■ **WORK TASK**
Take the data below and extract the lines from the one with "(*) after a" to the one with "19 OXIDATION: thickness", inclusive, exactly as written.

■ **INFORMATION GIVEN**
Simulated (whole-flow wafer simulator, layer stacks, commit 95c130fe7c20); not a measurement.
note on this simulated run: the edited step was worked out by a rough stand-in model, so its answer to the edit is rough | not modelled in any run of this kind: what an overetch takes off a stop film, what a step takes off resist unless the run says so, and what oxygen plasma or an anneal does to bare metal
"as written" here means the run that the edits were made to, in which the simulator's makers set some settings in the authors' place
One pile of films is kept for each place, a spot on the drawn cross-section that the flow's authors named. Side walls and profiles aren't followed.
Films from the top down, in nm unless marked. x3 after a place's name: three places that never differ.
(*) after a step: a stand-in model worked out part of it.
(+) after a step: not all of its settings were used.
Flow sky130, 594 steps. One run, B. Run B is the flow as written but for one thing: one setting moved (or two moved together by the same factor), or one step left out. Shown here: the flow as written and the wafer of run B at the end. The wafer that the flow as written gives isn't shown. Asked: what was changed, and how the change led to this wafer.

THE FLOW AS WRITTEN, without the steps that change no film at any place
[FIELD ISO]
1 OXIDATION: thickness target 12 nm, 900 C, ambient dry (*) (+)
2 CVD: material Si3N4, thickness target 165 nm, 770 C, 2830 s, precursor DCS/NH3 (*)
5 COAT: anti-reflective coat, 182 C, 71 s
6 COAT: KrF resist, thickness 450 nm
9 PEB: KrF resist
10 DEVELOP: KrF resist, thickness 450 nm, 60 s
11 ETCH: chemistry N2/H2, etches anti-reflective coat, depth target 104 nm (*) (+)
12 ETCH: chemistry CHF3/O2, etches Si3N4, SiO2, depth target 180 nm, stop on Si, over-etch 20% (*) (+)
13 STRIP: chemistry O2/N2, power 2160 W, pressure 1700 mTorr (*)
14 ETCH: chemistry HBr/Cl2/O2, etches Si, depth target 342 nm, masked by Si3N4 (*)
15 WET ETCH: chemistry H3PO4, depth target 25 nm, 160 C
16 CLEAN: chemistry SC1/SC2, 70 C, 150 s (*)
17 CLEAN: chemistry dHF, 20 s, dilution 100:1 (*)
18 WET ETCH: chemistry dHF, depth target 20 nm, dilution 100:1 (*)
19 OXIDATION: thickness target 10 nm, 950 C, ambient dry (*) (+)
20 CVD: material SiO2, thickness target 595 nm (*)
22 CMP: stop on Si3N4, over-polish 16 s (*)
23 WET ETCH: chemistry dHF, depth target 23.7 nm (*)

■ **RESPONSE AREA**
(*) after a step: a stand-in model worked out part of it.
(+) after a step: not all of its settings were used.
Flow sky130, 594 steps. One run, B. Run B is the flow as written but for one thing: one setting moved (or two moved together by the same factor), or one step left out. Shown here: the flow as written and the wafer of run B at the end. The wafer that the flow as written gives isn't shown. Asked: what was changed, and how the change led to this wafer.

THE FLOW AS WRITTEN, without the steps that change no film at any place
[FIELD ISO]
1 OXIDATION: thickness target 12 nm, 900 C, ambient dry (*) (+)
2 CVD: material Si3N4, thickness target 165 nm, 770 C, 2830 s, precursor DCS/NH3 (*)
5 COAT: anti-reflective coat, 182 C, 71 s
6 COAT: KrF resist, thickness 450 nm
9 PEB: KrF resist
10 DEVELOP: KrF resist, thickness 450 nm, 60 s
11 ETCH: chemistry N2/H2, etches anti-reflective coat, depth target 104 nm (*) (+)
12 ETCH: chemistry CHF3/O2, etches Si3N4, SiO2, depth target 180 nm, stop on Si, over-etch 20% (*) (+)
13 STRIP: chemistry O2/N2, power 2160 W, pressure 1700 mTorr (*)
14 ETCH: chemistry HBr/Cl2/O2, etches Si, depth target 342 nm, masked by Si3N4 (*)
15 WET ETCH: chemistry H3PO4, depth target 25 nm, 160 C
16 CLEAN: chemistry SC1/SC2, 70 C, 150 s (*)
17 CLEAN: chemistry dHF, 20 s, dilution 100:1 (*)
18 WET ETCH: chemistry dHF, depth target 20 nm, dilution 100:1 (*)
19 OXIDATION: thickness target 10 nm, 950 C, ambient dry (*) (+)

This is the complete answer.